*DATA SHOWN:*
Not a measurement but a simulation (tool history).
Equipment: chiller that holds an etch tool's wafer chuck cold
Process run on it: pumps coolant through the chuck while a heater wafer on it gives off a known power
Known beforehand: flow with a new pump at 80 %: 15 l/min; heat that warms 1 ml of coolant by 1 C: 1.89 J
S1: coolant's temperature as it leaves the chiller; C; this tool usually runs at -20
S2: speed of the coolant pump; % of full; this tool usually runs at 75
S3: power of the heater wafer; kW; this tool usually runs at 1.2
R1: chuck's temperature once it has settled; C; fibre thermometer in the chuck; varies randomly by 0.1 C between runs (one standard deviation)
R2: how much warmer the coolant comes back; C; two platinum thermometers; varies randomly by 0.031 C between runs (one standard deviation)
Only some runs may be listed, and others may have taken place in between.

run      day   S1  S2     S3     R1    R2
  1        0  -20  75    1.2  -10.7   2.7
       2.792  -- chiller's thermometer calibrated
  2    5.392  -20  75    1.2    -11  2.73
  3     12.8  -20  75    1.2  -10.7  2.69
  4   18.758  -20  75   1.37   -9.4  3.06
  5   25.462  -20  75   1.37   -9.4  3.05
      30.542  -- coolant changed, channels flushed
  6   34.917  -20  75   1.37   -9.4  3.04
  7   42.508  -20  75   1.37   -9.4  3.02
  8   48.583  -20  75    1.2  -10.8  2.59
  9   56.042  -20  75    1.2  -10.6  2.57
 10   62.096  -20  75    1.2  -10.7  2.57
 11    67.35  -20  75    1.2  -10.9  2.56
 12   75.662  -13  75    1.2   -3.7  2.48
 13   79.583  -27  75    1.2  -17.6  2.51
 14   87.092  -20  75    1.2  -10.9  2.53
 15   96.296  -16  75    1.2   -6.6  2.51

*REQUIRED ACTION:*
Your job is to give the data above again exactly, in full.

*RESULT:*
Not a measurement but a simulation (tool history).
Equipment: chiller that holds an etch tool's wafer chuck cold
Process run on it: pumps coolant through the chuck while a heater wafer on it gives off a known power
Known beforehand: flow with a new pump at 80 %: 15 l/min; heat that warms 1 ml of coolant by 1 C: 1.89 J
S1: coolant's temperature as it leaves the chiller; C; this tool usually runs at -20
S2: speed of the coolant pump; % of full; this tool usually runs at 75
S3: power of the heater wafer; kW; this tool usually runs at 1.2
R1: chuck's temperature once it has settled; C; fibre thermometer in the chuck; varies randomly by 0.1 C between runs (one standard deviation)
R2: how much warmer the coolant comes back; C; two platinum thermometers; varies randomly by 0.031 C between runs (one standard deviation)
Only some runs may be listed, and others may have taken place in between.

run      day   S1  S2     S3     R1    R2
  1        0  -20  75    1.2  -10.7   2.7
       2.792  -- chiller's thermometer calibrated
  2    5.392  -20  75    1.2    -11  2.73
  3     12.8  -20  75    1.2  -10.7  2.69
  4   18.758  -20  75   1.37   -9.4  3.06
  5   25.462  -20  75   1.37   -9.4  3.05
      30.542  -- coolant changed, channels flushed
  6   34.917  -20  75   1.37   -9.4  3.04
  7   42.508  -20  75   1.37   -9.4  3.02
  8   48.583  -20  75    1.2  -10.8  2.59
  9   56.042  -20  75    1.2  -10.6  2.57
 10   62.096  -20  75    1.2  -10.7  2.57
 11    67.35  -20  75    1.2  -10.9  2.56
 12   75.662  -13  75    1.2   -3.7  2.48
 13   79.583  -27  75    1.2  -17.6  2.51
 14   87.092  -20  75    1.2  -10.9  2.53
 15   96.296  -16  75    1.2   -6.6  2.51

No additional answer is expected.